◆ Activity
Please return the whole listing word for word.

◆ Supplied information
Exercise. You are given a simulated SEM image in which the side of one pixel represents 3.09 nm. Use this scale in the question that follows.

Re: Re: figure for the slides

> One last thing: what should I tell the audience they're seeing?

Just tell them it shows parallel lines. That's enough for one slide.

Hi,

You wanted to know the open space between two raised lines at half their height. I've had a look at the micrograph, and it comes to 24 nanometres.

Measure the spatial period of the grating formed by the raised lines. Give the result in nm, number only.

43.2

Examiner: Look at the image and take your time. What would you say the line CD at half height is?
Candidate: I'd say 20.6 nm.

◆ Task solution
Exercise. You are given a simulated SEM image in which the side of one pixel represents 3.09 nm. Use this scale in the question that follows.

Re: Re: figure for the slides

> One last thing: what should I tell the audience they're seeing?

Just tell them it shows parallel lines. That's enough for one slide.

Hi,

You wanted to know the open space between two raised lines at half their height. I've had a look at the micrograph, and it comes to 24 nanometres.

Measure the spatial period of the grating formed by the raised lines. Give the result in nm, number only.

43.2

Examiner: Look at the image and take your time. What would you say the line CD at half height is?
Candidate: I'd say 20.6 nm.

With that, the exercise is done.